### Assignment
The entries below must be returned exactly as they stand.

Data extract section start

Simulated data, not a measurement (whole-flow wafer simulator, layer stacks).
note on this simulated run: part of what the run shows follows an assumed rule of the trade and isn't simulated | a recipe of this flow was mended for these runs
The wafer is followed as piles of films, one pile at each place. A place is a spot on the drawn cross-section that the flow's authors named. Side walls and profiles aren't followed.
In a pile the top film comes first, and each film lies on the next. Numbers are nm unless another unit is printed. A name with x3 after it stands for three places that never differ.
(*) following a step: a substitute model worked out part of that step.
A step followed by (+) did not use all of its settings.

Data extract section end

### Solution
Simulated data, not a measurement (whole-flow wafer simulator, layer stacks).
note on this simulated run: part of what the run shows follows an assumed rule of the trade and isn't simulated | a recipe of this flow was mended for these runs
The wafer is followed as piles of films, one pile at each place. A place is a spot on the drawn cross-section that the flow's authors named. Side walls and profiles aren't followed.
In a pile the top film comes first, and each film lies on the next. Numbers are nm unless another unit is printed. A name with x3 after it stands for three places that never differ.
(*) following a step: a substitute model worked out part of that step.
A step followed by (+) did not use all of its settings.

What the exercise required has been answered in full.